# DATA EXTRACT
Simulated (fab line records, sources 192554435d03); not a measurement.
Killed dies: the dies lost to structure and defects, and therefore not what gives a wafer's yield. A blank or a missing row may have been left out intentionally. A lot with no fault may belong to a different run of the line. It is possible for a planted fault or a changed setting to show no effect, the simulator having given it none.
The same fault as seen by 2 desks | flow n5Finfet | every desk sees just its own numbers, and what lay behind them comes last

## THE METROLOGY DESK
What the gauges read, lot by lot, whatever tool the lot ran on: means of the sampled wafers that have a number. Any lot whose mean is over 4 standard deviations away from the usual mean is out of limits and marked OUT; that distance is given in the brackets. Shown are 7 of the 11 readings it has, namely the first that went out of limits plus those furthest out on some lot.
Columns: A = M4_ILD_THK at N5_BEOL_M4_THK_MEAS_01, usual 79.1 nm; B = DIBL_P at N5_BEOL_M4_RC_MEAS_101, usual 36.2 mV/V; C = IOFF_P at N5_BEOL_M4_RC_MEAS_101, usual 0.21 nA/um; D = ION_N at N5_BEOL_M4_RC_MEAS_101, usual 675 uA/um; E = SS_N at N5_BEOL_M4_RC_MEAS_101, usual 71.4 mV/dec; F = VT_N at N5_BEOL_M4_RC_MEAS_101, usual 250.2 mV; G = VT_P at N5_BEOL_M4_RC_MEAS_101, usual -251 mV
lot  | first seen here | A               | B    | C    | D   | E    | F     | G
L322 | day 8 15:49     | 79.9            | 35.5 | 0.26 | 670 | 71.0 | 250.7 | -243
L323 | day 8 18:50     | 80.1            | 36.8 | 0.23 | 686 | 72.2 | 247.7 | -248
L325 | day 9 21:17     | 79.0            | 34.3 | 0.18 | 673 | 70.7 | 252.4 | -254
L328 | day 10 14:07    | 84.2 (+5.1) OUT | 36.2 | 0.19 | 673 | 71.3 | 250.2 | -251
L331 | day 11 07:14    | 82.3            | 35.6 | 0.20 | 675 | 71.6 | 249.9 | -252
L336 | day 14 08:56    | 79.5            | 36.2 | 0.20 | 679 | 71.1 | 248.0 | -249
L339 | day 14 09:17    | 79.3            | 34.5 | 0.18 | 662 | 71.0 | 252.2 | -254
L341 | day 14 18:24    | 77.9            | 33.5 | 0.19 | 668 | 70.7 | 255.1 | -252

# BRIEF
Starting at the first line of the listing, retype every line up to and including the one with "## THE METROLOGY DESK".

# ANSWER SPACE
Simulated (fab line records, sources 192554435d03); not a measurement.
Killed dies: the dies lost to structure and defects, and therefore not what gives a wafer's yield. A blank or a missing row may have been left out intentionally. A lot with no fault may belong to a different run of the line. It is possible for a planted fault or a changed setting to show no effect, the simulator having given it none.
The same fault as seen by 2 desks | flow n5Finfet | every desk sees just its own numbers, and what lay behind them comes last

## THE METROLOGY DESK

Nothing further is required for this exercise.